*DATA LISTING*:
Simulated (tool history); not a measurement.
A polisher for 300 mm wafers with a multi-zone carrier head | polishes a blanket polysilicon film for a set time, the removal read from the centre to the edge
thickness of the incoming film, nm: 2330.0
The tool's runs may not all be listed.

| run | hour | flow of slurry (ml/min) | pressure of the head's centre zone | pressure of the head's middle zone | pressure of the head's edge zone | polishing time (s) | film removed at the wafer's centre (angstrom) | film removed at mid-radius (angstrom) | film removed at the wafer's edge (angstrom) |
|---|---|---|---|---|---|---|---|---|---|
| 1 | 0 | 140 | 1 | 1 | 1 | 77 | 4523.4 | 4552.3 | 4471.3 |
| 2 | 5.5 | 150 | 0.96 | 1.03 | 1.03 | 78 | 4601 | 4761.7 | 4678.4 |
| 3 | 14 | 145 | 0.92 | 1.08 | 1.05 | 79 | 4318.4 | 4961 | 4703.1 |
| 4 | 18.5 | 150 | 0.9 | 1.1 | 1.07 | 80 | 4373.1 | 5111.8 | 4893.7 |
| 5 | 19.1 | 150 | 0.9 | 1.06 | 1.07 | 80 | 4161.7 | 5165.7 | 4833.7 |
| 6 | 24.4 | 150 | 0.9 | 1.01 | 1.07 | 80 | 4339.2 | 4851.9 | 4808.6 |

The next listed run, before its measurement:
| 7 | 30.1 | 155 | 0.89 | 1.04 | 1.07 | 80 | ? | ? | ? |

*WORK TASK*: Would you print exactly, and only, the lines of the data above from the line with "4961 | 4703.1 |" through the line with "The next listed", inclusive?

*RESPONSE AREA*:
| 3 | 14 | 145 | 0.92 | 1.08 | 1.05 | 79 | 4318.4 | 4961 | 4703.1 |
| 4 | 18.5 | 150 | 0.9 | 1.1 | 1.07 | 80 | 4373.1 | 5111.8 | 4893.7 |
| 5 | 19.1 | 150 | 0.9 | 1.06 | 1.07 | 80 | 4161.7 | 5165.7 | 4833.7 |
| 6 | 24.4 | 150 | 0.9 | 1.01 | 1.07 | 80 | 4339.2 | 4851.9 | 4808.6 |

The next listed run, before its measurement:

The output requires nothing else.